Supplied material:
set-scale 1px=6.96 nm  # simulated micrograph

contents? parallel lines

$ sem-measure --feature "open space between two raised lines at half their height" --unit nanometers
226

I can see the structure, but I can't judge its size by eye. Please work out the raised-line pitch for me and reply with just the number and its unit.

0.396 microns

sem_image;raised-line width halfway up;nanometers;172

Required action: Above are the entries. Quote exactly the lines from the one bearing "I can see the" through the one bearing "0.396 microns".

Written solution:
I can see the structure, but I can't judge its size by eye. Please work out the raised-line pitch for me and reply with just the number and its unit.

0.396 microns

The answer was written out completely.